DATA UNDER STUDY =>
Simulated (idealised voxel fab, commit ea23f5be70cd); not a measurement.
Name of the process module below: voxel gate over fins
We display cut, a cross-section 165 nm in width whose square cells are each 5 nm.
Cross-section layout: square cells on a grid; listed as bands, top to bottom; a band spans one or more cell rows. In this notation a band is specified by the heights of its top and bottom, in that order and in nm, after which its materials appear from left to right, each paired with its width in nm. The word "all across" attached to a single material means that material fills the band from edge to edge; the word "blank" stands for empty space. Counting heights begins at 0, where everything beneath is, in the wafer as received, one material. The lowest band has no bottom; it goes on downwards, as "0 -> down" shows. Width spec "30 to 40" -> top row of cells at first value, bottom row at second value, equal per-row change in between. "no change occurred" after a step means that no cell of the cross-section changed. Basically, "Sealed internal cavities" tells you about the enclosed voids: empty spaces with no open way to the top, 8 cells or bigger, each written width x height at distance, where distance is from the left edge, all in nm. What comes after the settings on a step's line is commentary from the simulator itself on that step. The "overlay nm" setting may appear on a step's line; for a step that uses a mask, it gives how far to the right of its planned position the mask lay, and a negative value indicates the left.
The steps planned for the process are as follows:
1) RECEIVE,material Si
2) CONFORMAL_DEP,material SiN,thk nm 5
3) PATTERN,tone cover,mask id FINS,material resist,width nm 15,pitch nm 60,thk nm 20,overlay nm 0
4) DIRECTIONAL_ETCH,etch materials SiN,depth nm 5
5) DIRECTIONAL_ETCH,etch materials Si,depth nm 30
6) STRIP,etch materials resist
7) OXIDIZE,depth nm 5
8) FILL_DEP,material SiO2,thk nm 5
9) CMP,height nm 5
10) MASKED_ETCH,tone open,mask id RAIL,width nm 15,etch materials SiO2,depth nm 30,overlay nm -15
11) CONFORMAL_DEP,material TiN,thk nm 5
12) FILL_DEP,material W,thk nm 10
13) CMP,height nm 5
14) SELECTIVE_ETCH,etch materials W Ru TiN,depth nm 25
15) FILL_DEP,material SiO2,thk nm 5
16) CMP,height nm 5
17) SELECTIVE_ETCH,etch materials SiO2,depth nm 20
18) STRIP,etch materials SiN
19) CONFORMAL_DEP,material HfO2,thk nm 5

WORK ITEM => Copy out precisely the lines from the line with "8) FILL_DEP,material SiO2,thk nm 5" to the line with "18) STRIP,etch materials SiN" in the material above, including those two lines and omitting all the rest.

EXERCISE RESPONSE =>
8) FILL_DEP,material SiO2,thk nm 5
9) CMP,height nm 5
10) MASKED_ETCH,tone open,mask id RAIL,width nm 15,etch materials SiO2,depth nm 30,overlay nm -15
11) CONFORMAL_DEP,material TiN,thk nm 5
12) FILL_DEP,material W,thk nm 10
13) CMP,height nm 5
14) SELECTIVE_ETCH,etch materials W Ru TiN,depth nm 25
15) FILL_DEP,material SiO2,thk nm 5
16) CMP,height nm 5
17) SELECTIVE_ETCH,etch materials SiO2,depth nm 20
18) STRIP,etch materials SiN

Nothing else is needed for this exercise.